### Assigned task:
Repeat the entries exactly. Leave nothing out.

### Data shown:
* * * * * * * * *
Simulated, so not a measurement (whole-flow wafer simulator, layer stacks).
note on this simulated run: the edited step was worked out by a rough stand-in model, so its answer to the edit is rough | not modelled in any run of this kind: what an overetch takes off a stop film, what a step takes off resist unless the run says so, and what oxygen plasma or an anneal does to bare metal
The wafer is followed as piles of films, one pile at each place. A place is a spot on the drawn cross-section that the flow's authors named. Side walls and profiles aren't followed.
* * * * * * * * *

### Written reply:
Simulated, so not a measurement (whole-flow wafer simulator, layer stacks).
note on this simulated run: the edited step was worked out by a rough stand-in model, so its answer to the edit is rough | not modelled in any run of this kind: what an overetch takes off a stop film, what a step takes off resist unless the run says so, and what oxygen plasma or an anneal does to bare metal
The wafer is followed as piles of films, one pile at each place. A place is a spot on the drawn cross-section that the flow's authors named. Side walls and profiles aren't followed.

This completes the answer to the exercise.